ASSIGNMENT:
Only those lines running from the start of the listing below through the line that holds "The following dimensions" are to be written out, exactly and in full.

PROVIDED RECORDS:
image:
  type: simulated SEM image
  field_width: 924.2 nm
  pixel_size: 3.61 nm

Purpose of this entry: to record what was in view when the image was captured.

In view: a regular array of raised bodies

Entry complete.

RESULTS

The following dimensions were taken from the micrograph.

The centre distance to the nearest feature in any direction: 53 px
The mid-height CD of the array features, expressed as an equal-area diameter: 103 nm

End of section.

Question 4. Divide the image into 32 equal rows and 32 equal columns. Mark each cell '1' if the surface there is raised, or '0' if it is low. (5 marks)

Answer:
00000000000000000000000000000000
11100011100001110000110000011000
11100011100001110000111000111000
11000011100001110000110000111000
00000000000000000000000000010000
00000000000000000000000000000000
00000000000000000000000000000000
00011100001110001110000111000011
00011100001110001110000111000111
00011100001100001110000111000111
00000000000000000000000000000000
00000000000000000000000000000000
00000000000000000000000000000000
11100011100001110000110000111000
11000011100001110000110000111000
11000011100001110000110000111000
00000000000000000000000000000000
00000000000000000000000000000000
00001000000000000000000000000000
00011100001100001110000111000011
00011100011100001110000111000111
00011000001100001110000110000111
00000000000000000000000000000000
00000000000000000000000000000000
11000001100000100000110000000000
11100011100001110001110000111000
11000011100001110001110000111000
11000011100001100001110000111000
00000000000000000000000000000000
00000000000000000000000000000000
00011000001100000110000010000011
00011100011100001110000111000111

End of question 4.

RESPONSE AREA:
image:
  type: simulated SEM image
  field_width: 924.2 nm
  pixel_size: 3.61 nm

Purpose of this entry: to record what was in view when the image was captured.

In view: a regular array of raised bodies

Entry complete.

RESULTS

The following dimensions were taken from the micrograph.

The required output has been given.